ASSIGNED TASK
Repeat every entry exactly as it appears.

DATASET EXCERPTS

- - -

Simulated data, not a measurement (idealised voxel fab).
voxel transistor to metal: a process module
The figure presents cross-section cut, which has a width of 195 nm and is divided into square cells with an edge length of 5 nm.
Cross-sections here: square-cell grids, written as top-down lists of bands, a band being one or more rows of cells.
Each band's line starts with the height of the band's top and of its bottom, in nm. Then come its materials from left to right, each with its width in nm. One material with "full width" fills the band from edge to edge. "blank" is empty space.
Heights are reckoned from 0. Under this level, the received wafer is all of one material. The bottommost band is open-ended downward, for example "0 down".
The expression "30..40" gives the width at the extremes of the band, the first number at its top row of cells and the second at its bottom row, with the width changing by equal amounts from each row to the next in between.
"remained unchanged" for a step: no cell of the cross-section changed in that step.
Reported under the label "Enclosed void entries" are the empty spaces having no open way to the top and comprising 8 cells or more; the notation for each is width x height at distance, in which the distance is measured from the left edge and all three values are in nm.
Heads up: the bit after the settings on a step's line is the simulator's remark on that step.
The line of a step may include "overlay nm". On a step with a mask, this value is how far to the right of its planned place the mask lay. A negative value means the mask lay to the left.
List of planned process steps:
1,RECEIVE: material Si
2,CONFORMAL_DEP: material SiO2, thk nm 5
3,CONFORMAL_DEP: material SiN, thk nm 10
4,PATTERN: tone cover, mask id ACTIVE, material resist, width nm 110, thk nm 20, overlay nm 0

- - -

WORKED SOLUTION
Simulated data, not a measurement (idealised voxel fab).
voxel transistor to metal: a process module
The figure presents cross-section cut, which has a width of 195 nm and is divided into square cells with an edge length of 5 nm.
Cross-sections here: square-cell grids, written as top-down lists of bands, a band being one or more rows of cells.
Each band's line starts with the height of the band's top and of its bottom, in nm. Then come its materials from left to right, each with its width in nm. One material with "full width" fills the band from edge to edge. "blank" is empty space.
Heights are reckoned from 0. Under this level, the received wafer is all of one material. The bottommost band is open-ended downward, for example "0 down".
The expression "30..40" gives the width at the extremes of the band, the first number at its top row of cells and the second at its bottom row, with the width changing by equal amounts from each row to the next in between.
"remained unchanged" for a step: no cell of the cross-section changed in that step.
Reported under the label "Enclosed void entries" are the empty spaces having no open way to the top and comprising 8 cells or more; the notation for each is width x height at distance, in which the distance is measured from the left edge and all three values are in nm.
Heads up: the bit after the settings on a step's line is the simulator's remark on that step.
The line of a step may include "overlay nm". On a step with a mask, this value is how far to the right of its planned place the mask lay. A negative value means the mask lay to the left.
List of planned process steps:
1,RECEIVE: material Si
2,CONFORMAL_DEP: material SiO2, thk nm 5
3,CONFORMAL_DEP: material SiN, thk nm 10
4,PATTERN: tone cover, mask id ACTIVE, material resist, width nm 110, thk nm 20, overlay nm 0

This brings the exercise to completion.